- Opening Delimiter -

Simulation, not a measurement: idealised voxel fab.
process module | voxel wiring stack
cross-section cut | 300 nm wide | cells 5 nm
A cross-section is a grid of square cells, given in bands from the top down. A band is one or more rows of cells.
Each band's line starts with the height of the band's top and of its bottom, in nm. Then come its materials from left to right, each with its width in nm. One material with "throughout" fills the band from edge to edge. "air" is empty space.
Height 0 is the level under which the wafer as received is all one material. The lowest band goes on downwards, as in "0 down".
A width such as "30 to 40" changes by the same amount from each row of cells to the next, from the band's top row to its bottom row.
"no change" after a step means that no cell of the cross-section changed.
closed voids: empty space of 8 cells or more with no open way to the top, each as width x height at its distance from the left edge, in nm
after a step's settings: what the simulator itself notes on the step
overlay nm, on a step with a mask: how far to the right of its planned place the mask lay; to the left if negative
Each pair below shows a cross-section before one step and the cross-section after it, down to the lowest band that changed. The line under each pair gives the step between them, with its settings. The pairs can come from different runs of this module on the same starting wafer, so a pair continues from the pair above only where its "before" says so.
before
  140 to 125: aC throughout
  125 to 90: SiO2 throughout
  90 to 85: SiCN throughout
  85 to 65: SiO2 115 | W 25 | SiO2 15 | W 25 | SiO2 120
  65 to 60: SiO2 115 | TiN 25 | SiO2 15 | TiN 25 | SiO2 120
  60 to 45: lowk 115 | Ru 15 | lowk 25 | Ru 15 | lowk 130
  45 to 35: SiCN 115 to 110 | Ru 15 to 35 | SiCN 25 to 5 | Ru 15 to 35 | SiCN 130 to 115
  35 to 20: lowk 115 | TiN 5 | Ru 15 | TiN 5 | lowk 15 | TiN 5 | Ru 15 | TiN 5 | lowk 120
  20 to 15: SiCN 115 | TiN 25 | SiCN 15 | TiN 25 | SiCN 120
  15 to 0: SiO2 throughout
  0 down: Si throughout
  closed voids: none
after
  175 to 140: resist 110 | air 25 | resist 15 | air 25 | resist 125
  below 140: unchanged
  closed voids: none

- Closing Delimiter -

**WORK INSTRUCTION**
Look above for the line containing "85 to 65: SiO2" and the line containing "below 140: unchanged". Transcribe both, with the lines between them, exactly.

**EXERCISE OUTPUT**
  85 to 65: SiO2 115 | W 25 | SiO2 15 | W 25 | SiO2 120
  65 to 60: SiO2 115 | TiN 25 | SiO2 15 | TiN 25 | SiO2 120
  60 to 45: lowk 115 | Ru 15 | lowk 25 | Ru 15 | lowk 130
  45 to 35: SiCN 115 to 110 | Ru 15 to 35 | SiCN 25 to 5 | Ru 15 to 35 | SiCN 130 to 115
  35 to 20: lowk 115 | TiN 5 | Ru 15 | TiN 5 | lowk 15 | TiN 5 | Ru 15 | TiN 5 | lowk 120
  20 to 15: SiCN 115 | TiN 25 | SiCN 15 | TiN 25 | SiCN 120
  15 to 0: SiO2 throughout
  0 down: Si throughout
  closed voids: none
after
  175 to 140: resist 110 | air 25 | resist 15 | air 25 | resist 125
  below 140: unchanged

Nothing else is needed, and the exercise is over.